Records shown =>
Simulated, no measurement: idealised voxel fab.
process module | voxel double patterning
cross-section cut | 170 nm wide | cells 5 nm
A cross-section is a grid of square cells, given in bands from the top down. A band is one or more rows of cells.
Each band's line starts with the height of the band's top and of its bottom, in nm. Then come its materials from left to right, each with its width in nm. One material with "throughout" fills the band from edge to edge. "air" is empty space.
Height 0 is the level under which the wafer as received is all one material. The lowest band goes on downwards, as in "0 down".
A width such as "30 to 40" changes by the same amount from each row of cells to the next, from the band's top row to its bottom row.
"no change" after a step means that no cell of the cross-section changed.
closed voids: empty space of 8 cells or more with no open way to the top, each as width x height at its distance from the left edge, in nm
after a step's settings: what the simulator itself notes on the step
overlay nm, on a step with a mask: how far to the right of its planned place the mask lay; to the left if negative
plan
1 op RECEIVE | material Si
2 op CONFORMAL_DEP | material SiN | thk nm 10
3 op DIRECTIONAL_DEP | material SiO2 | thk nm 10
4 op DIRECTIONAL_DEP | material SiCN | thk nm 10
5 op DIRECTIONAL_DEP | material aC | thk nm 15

Work item =>
Repeat, word for word, all the lines above.

Solution =>
Simulated, no measurement: idealised voxel fab.
process module | voxel double patterning
cross-section cut | 170 nm wide | cells 5 nm
A cross-section is a grid of square cells, given in bands from the top down. A band is one or more rows of cells.
Each band's line starts with the height of the band's top and of its bottom, in nm. Then come its materials from left to right, each with its width in nm. One material with "throughout" fills the band from edge to edge. "air" is empty space.
Height 0 is the level under which the wafer as received is all one material. The lowest band goes on downwards, as in "0 down".
A width such as "30 to 40" changes by the same amount from each row of cells to the next, from the band's top row to its bottom row.
"no change" after a step means that no cell of the cross-section changed.
closed voids: empty space of 8 cells or more with no open way to the top, each as width x height at its distance from the left edge, in nm
after a step's settings: what the simulator itself notes on the step
overlay nm, on a step with a mask: how far to the right of its planned place the mask lay; to the left if negative
plan
1 op RECEIVE | material Si
2 op CONFORMAL_DEP | material SiN | thk nm 10
3 op DIRECTIONAL_DEP | material SiO2 | thk nm 10
4 op DIRECTIONAL_DEP | material SiCN | thk nm 10
5 op DIRECTIONAL_DEP | material aC | thk nm 15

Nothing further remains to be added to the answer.